▸ **Activity**
The answer must restate every entry below word for word.

──────────────────────────────

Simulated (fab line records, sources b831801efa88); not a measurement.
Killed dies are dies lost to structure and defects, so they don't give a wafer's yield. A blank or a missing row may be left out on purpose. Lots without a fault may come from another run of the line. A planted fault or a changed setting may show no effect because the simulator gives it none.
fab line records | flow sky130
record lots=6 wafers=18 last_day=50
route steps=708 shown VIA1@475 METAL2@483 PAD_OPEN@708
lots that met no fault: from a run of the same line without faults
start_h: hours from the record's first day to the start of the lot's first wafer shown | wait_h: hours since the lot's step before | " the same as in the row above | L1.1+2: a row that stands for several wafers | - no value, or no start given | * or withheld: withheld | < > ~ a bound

──────────────────────────────

▸ **Response area**
Simulated (fab line records, sources b831801efa88); not a measurement.
Killed dies are dies lost to structure and defects, so they don't give a wafer's yield. A blank or a missing row may be left out on purpose. Lots without a fault may come from another run of the line. A planted fault or a changed setting may show no effect because the simulator gives it none.
fab line records | flow sky130
record lots=6 wafers=18 last_day=50
route steps=708 shown VIA1@475 METAL2@483 PAD_OPEN@708
lots that met no fault: from a run of the same line without faults
start_h: hours from the record's first day to the start of the lot's first wafer shown | wait_h: hours since the lot's step before | " the same as in the row above | L1.1+2: a row that stands for several wafers | - no value, or no start given | * or withheld: withheld | < > ~ a bound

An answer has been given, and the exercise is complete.